Information shown.
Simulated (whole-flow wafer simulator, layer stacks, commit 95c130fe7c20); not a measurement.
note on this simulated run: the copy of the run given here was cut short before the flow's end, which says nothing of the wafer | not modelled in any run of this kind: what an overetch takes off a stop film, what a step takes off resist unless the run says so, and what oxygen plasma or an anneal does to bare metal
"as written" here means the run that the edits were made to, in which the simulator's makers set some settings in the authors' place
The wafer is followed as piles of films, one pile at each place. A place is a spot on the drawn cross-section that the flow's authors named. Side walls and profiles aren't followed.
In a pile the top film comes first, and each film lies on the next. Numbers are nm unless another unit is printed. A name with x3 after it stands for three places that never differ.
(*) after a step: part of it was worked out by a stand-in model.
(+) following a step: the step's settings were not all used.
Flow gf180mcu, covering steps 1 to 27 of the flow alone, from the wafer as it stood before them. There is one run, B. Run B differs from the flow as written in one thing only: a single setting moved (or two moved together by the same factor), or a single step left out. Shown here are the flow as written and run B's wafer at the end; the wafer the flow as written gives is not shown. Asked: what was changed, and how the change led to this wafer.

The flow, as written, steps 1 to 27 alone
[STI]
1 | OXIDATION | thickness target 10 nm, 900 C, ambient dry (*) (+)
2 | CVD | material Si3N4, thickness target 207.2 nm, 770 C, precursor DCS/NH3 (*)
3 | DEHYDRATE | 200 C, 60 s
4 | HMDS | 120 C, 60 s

Assignment.
Write out every record exactly as it appears above.

Answer area.
Simulated (whole-flow wafer simulator, layer stacks, commit 95c130fe7c20); not a measurement.
note on this simulated run: the copy of the run given here was cut short before the flow's end, which says nothing of the wafer | not modelled in any run of this kind: what an overetch takes off a stop film, what a step takes off resist unless the run says so, and what oxygen plasma or an anneal does to bare metal
"as written" here means the run that the edits were made to, in which the simulator's makers set some settings in the authors' place
The wafer is followed as piles of films, one pile at each place. A place is a spot on the drawn cross-section that the flow's authors named. Side walls and profiles aren't followed.
In a pile the top film comes first, and each film lies on the next. Numbers are nm unless another unit is printed. A name with x3 after it stands for three places that never differ.
(*) after a step: part of it was worked out by a stand-in model.
(+) following a step: the step's settings were not all used.
Flow gf180mcu, covering steps 1 to 27 of the flow alone, from the wafer as it stood before them. There is one run, B. Run B differs from the flow as written in one thing only: a single setting moved (or two moved together by the same factor), or a single step left out. Shown here are the flow as written and run B's wafer at the end; the wafer the flow as written gives is not shown. Asked: what was changed, and how the change led to this wafer.

The flow, as written, steps 1 to 27 alone
[STI]
1 | OXIDATION | thickness target 10 nm, 900 C, ambient dry (*) (+)
2 | CVD | material Si3N4, thickness target 207.2 nm, 770 C, precursor DCS/NH3 (*)
3 | DEHYDRATE | 200 C, 60 s
4 | HMDS | 120 C, 60 s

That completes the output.